## PROVIDED RECORDS
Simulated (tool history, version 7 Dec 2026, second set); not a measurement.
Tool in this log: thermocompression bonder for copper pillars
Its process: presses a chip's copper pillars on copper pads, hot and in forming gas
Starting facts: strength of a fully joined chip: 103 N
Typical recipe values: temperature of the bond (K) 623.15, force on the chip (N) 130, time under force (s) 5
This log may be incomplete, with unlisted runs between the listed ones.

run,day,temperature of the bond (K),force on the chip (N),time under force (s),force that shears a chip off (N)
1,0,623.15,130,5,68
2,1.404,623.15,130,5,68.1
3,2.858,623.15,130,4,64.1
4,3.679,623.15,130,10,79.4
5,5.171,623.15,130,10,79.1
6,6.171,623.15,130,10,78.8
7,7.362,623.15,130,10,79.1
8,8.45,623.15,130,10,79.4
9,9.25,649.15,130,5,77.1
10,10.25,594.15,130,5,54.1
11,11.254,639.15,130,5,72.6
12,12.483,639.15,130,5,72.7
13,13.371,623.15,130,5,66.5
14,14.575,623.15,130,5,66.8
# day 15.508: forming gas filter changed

## WORK TASK
Transcribe every entry exactly, omitting nothing.

## TASK OUTPUT
Simulated (tool history, version 7 Dec 2026, second set); not a measurement.
Tool in this log: thermocompression bonder for copper pillars
Its process: presses a chip's copper pillars on copper pads, hot and in forming gas
Starting facts: strength of a fully joined chip: 103 N
Typical recipe values: temperature of the bond (K) 623.15, force on the chip (N) 130, time under force (s) 5
This log may be incomplete, with unlisted runs between the listed ones.

run,day,temperature of the bond (K),force on the chip (N),time under force (s),force that shears a chip off (N)
1,0,623.15,130,5,68
2,1.404,623.15,130,5,68.1
3,2.858,623.15,130,4,64.1
4,3.679,623.15,130,10,79.4
5,5.171,623.15,130,10,79.1
6,6.171,623.15,130,10,78.8
7,7.362,623.15,130,10,79.1
8,8.45,623.15,130,10,79.4
9,9.25,649.15,130,5,77.1
10,10.25,594.15,130,5,54.1
11,11.254,639.15,130,5,72.6
12,12.483,639.15,130,5,72.7
13,13.371,623.15,130,5,66.5
14,14.575,623.15,130,5,66.8
# day 15.508: forming gas filter changed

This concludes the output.